------------------------------

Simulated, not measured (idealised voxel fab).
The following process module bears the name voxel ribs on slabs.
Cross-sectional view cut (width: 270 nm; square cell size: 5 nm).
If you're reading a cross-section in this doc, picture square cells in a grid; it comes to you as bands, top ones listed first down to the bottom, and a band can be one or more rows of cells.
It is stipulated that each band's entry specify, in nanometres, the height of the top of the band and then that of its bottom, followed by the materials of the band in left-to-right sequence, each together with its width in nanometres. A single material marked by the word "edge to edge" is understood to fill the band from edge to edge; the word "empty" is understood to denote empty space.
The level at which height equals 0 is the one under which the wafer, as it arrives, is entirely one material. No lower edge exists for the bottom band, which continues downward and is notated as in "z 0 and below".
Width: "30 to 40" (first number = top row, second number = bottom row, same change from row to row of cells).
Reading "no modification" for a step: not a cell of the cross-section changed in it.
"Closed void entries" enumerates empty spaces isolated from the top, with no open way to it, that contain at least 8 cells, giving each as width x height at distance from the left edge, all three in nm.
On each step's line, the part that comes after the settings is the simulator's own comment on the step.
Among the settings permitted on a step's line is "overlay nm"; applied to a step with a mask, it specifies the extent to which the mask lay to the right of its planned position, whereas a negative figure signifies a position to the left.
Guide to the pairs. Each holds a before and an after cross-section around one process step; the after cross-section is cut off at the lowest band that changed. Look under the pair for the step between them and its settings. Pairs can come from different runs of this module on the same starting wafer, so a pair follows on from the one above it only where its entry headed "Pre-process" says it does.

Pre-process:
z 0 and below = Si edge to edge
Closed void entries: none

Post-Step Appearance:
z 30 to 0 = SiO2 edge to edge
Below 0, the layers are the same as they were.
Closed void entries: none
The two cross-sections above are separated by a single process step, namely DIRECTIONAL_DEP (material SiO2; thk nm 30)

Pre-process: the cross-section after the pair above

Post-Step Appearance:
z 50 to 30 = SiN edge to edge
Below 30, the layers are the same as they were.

------------------------------

Each line between the start of the listing above and the line containing "Cross-sectional view cut", with both ends counted, is to be set down unchanged.

- [TASK RESPONSE]
Simulated, not measured (idealised voxel fab).
The following process module bears the name voxel ribs on slabs.
Cross-sectional view cut (width: 270 nm; square cell size: 5 nm).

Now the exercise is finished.